■ **Required action**: Transcribe each entry shown below with no difference from the original.

■ ■ ■ ■

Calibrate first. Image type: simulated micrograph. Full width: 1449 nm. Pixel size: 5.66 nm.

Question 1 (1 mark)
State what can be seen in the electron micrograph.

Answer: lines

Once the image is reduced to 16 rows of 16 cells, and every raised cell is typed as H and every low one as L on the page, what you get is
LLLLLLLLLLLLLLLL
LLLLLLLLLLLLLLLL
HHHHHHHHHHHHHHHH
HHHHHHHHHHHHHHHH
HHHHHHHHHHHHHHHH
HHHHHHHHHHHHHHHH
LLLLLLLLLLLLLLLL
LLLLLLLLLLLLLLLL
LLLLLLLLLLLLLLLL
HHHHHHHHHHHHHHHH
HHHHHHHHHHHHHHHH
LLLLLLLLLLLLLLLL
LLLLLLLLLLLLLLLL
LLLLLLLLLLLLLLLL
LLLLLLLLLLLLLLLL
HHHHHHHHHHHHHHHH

■ ■ ■ ■

■ **Written response**:
Calibrate first. Image type: simulated micrograph. Full width: 1449 nm. Pixel size: 5.66 nm.

Question 1 (1 mark)
State what can be seen in the electron micrograph.

Answer: lines

Once the image is reduced to 16 rows of 16 cells, and every raised cell is typed as H and every low one as L on the page, what you get is
LLLLLLLLLLLLLLLL
LLLLLLLLLLLLLLLL
HHHHHHHHHHHHHHHH
HHHHHHHHHHHHHHHH
HHHHHHHHHHHHHHHH
HHHHHHHHHHHHHHHH
LLLLLLLLLLLLLLLL
LLLLLLLLLLLLLLLL
LLLLLLLLLLLLLLLL
HHHHHHHHHHHHHHHH
HHHHHHHHHHHHHHHH
LLLLLLLLLLLLLLLL
LLLLLLLLLLLLLLLL
LLLLLLLLLLLLLLLL
LLLLLLLLLLLLLLLL
HHHHHHHHHHHHHHHH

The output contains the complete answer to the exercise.